▸ Work task: Whatever appears in the listing must be reproduced exactly.

═════ Records provided
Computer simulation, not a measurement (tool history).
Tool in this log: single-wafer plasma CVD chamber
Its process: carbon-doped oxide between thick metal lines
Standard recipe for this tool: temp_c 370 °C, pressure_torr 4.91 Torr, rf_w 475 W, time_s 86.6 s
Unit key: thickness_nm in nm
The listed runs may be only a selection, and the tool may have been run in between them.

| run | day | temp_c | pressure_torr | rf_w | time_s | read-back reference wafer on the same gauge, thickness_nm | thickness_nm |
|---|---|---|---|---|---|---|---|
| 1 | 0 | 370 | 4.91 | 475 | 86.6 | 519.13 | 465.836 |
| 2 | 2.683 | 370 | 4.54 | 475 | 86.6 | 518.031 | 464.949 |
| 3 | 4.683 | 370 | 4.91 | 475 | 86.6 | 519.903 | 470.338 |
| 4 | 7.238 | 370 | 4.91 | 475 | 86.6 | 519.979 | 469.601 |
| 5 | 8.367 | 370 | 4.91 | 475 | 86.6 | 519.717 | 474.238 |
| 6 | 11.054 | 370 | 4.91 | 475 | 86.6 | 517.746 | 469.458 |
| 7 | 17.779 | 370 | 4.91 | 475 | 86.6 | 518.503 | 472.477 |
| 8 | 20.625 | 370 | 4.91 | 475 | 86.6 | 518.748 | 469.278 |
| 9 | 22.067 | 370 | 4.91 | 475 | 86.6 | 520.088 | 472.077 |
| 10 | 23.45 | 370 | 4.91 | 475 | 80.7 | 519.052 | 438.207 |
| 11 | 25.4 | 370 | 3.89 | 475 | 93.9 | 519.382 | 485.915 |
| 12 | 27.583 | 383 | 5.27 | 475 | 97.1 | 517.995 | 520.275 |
══════════

▸ Task solution:
Computer simulation, not a measurement (tool history).
Tool in this log: single-wafer plasma CVD chamber
Its process: carbon-doped oxide between thick metal lines
Standard recipe for this tool: temp_c 370 °C, pressure_torr 4.91 Torr, rf_w 475 W, time_s 86.6 s
Unit key: thickness_nm in nm
The listed runs may be only a selection, and the tool may have been run in between them.

| run | day | temp_c | pressure_torr | rf_w | time_s | read-back reference wafer on the same gauge, thickness_nm | thickness_nm |
|---|---|---|---|---|---|---|---|
| 1 | 0 | 370 | 4.91 | 475 | 86.6 | 519.13 | 465.836 |
| 2 | 2.683 | 370 | 4.54 | 475 | 86.6 | 518.031 | 464.949 |
| 3 | 4.683 | 370 | 4.91 | 475 | 86.6 | 519.903 | 470.338 |
| 4 | 7.238 | 370 | 4.91 | 475 | 86.6 | 519.979 | 469.601 |
| 5 | 8.367 | 370 | 4.91 | 475 | 86.6 | 519.717 | 474.238 |
| 6 | 11.054 | 370 | 4.91 | 475 | 86.6 | 517.746 | 469.458 |
| 7 | 17.779 | 370 | 4.91 | 475 | 86.6 | 518.503 | 472.477 |
| 8 | 20.625 | 370 | 4.91 | 475 | 86.6 | 518.748 | 469.278 |
| 9 | 22.067 | 370 | 4.91 | 475 | 86.6 | 520.088 | 472.077 |
| 10 | 23.45 | 370 | 4.91 | 475 | 80.7 | 519.052 | 438.207 |
| 11 | 25.4 | 370 | 3.89 | 475 | 93.9 | 519.382 | 485.915 |
| 12 | 27.583 | 383 | 5.27 | 475 | 97.1 | 517.995 | 520.275 |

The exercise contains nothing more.